Requirement = Your output should be the entries below, from the first line up to and including the line with "Measurand: closest-neighbour spacing, measured", reproduced exactly and with no other lines.

────────────────────

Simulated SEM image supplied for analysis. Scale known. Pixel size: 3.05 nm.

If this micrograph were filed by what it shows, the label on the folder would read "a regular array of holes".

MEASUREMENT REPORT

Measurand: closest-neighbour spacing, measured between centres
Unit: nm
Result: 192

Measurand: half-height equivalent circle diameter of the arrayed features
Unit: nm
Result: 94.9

────────────────────

Task result =
Simulated SEM image supplied for analysis. Scale known. Pixel size: 3.05 nm.

If this micrograph were filed by what it shows, the label on the folder would read "a regular array of holes".

MEASUREMENT REPORT

Measurand: closest-neighbour spacing, measured between centres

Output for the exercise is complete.